Requirement: Only an exact repetition of the entries counts as an answer.

Extracted records:
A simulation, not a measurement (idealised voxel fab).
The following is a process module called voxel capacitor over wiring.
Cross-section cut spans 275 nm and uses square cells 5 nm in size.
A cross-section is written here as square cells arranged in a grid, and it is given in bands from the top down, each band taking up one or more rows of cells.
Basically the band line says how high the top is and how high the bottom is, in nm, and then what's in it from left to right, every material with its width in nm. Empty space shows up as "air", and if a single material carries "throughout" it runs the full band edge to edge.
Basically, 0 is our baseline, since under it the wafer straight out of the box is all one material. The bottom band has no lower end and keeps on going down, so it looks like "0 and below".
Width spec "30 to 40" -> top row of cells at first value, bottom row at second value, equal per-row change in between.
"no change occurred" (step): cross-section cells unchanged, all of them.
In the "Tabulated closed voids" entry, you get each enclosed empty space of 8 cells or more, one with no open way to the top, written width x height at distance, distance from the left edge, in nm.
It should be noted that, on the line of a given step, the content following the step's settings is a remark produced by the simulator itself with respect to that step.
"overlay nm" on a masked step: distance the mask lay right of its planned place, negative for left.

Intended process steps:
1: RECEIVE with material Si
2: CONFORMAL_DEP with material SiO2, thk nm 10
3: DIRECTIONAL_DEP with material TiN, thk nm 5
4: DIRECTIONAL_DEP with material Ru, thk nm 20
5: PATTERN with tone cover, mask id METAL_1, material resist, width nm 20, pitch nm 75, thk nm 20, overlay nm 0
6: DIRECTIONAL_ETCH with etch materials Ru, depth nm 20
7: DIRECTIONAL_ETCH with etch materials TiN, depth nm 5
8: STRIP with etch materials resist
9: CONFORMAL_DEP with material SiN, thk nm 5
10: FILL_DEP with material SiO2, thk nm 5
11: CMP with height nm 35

Your response:
A simulation, not a measurement (idealised voxel fab).
The following is a process module called voxel capacitor over wiring.
Cross-section cut spans 275 nm and uses square cells 5 nm in size.
A cross-section is written here as square cells arranged in a grid, and it is given in bands from the top down, each band taking up one or more rows of cells.
Basically the band line says how high the top is and how high the bottom is, in nm, and then what's in it from left to right, every material with its width in nm. Empty space shows up as "air", and if a single material carries "throughout" it runs the full band edge to edge.
Basically, 0 is our baseline, since under it the wafer straight out of the box is all one material. The bottom band has no lower end and keeps on going down, so it looks like "0 and below".
Width spec "30 to 40" -> top row of cells at first value, bottom row at second value, equal per-row change in between.
"no change occurred" (step): cross-section cells unchanged, all of them.
In the "Tabulated closed voids" entry, you get each enclosed empty space of 8 cells or more, one with no open way to the top, written width x height at distance, distance from the left edge, in nm.
It should be noted that, on the line of a given step, the content following the step's settings is a remark produced by the simulator itself with respect to that step.
"overlay nm" on a masked step: distance the mask lay right of its planned place, negative for left.

Intended process steps:
1: RECEIVE with material Si
2: CONFORMAL_DEP with material SiO2, thk nm 10
3: DIRECTIONAL_DEP with material TiN, thk nm 5
4: DIRECTIONAL_DEP with material Ru, thk nm 20
5: PATTERN with tone cover, mask id METAL_1, material resist, width nm 20, pitch nm 75, thk nm 20, overlay nm 0
6: DIRECTIONAL_ETCH with etch materials Ru, depth nm 20
7: DIRECTIONAL_ETCH with etch materials TiN, depth nm 5
8: STRIP with etch materials resist
9: CONFORMAL_DEP with material SiN, thk nm 5
10: FILL_DEP with material SiO2, thk nm 5
11: CMP with height nm 35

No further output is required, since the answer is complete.